Given data:
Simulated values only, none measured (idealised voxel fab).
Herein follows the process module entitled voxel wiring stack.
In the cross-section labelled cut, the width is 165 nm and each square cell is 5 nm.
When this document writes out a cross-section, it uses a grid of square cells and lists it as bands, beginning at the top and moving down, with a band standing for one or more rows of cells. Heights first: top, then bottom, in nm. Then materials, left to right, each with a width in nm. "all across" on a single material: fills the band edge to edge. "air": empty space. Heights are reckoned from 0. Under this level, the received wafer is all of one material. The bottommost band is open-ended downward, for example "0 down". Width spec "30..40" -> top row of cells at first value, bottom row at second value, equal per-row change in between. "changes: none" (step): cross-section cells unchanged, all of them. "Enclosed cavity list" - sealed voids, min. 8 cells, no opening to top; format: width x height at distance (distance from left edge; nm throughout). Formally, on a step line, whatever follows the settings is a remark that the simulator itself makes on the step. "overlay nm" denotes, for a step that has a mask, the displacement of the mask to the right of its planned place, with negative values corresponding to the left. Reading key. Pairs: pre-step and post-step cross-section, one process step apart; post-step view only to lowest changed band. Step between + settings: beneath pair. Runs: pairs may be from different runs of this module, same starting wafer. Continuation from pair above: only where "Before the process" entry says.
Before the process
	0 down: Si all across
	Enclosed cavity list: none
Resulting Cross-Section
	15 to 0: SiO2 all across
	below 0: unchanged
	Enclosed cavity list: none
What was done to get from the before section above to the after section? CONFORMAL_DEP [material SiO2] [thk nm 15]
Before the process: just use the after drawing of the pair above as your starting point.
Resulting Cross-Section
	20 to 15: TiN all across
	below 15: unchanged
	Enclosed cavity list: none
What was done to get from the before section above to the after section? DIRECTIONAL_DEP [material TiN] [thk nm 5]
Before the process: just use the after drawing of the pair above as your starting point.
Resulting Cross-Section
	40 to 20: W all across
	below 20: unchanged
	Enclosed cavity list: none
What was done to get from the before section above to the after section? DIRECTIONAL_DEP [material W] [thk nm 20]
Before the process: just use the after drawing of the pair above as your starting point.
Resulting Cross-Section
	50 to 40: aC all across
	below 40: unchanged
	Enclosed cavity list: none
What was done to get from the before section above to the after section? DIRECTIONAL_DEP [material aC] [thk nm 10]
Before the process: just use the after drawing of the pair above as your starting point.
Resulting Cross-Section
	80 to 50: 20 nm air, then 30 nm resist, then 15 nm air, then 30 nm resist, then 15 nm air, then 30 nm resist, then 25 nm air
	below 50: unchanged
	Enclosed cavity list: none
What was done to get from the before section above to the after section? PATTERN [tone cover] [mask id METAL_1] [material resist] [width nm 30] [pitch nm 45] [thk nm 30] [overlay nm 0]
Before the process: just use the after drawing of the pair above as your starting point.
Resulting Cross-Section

Assigned task: Within the listing above, the range opens at the line with "below 50: unchanged" and closes at the line with "[overlay nm 0]". Reproduce exactly the lines of that range, including both ends.

Reply:
	below 50: unchanged
	Enclosed cavity list: none
What was done to get from the before section above to the after section? PATTERN [tone cover] [mask id METAL_1] [material resist] [width nm 30] [pitch nm 45] [thk nm 30] [overlay nm 0]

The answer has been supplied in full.